**Brief**
Reproduce precisely the lines between the start of the data below and the line with "At N5_HKMG_FIN_DESCUM_17 (chemistry", both included.

*** Opening of Data records ***
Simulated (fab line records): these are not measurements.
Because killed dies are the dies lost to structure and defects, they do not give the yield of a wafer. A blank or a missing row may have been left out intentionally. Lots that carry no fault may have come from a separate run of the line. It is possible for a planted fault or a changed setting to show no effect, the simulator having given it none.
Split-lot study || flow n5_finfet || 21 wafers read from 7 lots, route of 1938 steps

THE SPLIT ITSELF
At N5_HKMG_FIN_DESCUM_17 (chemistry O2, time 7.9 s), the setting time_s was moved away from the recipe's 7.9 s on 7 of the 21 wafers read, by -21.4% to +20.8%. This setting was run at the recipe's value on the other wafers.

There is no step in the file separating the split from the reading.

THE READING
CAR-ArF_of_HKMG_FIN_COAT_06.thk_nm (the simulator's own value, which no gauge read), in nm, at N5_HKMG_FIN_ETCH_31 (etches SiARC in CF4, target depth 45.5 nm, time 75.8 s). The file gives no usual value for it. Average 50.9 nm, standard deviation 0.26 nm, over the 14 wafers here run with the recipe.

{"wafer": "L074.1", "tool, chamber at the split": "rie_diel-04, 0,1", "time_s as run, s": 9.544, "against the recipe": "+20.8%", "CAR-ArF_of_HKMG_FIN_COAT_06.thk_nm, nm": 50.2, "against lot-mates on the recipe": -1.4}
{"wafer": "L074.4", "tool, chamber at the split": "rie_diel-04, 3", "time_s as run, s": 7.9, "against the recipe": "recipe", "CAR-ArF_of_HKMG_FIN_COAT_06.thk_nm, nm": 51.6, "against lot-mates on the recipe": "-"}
*** Close of Data records ***

**Task response**
Simulated (fab line records): these are not measurements.
Because killed dies are the dies lost to structure and defects, they do not give the yield of a wafer. A blank or a missing row may have been left out intentionally. Lots that carry no fault may have come from a separate run of the line. It is possible for a planted fault or a changed setting to show no effect, the simulator having given it none.
Split-lot study || flow n5_finfet || 21 wafers read from 7 lots, route of 1938 steps

THE SPLIT ITSELF
At N5_HKMG_FIN_DESCUM_17 (chemistry O2, time 7.9 s), the setting time_s was moved away from the recipe's 7.9 s on 7 of the 21 wafers read, by -21.4% to +20.8%. This setting was run at the recipe's value on the other wafers.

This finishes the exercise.